■ **Work instruction**
The answer must be every entry, given again word for word.

■ **Provided records**
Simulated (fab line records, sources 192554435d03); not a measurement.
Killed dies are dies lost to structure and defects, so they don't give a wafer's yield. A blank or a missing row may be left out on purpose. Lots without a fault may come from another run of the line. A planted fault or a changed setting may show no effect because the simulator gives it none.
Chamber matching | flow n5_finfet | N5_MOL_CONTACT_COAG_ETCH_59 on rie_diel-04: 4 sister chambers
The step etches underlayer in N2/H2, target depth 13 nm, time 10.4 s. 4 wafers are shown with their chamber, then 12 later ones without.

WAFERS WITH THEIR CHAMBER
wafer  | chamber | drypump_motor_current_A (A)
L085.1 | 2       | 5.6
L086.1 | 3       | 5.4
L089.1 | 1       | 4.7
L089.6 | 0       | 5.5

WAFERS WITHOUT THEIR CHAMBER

■ **Expected answer**
Simulated (fab line records, sources 192554435d03); not a measurement.
Killed dies are dies lost to structure and defects, so they don't give a wafer's yield. A blank or a missing row may be left out on purpose. Lots without a fault may come from another run of the line. A planted fault or a changed setting may show no effect because the simulator gives it none.
Chamber matching | flow n5_finfet | N5_MOL_CONTACT_COAG_ETCH_59 on rie_diel-04: 4 sister chambers
The step etches underlayer in N2/H2, target depth 13 nm, time 10.4 s. 4 wafers are shown with their chamber, then 12 later ones without.

WAFERS WITH THEIR CHAMBER
wafer  | chamber | drypump_motor_current_A (A)
L085.1 | 2       | 5.6
L086.1 | 3       | 5.4
L089.1 | 1       | 4.7
L089.6 | 0       | 5.5

WAFERS WITHOUT THEIR CHAMBER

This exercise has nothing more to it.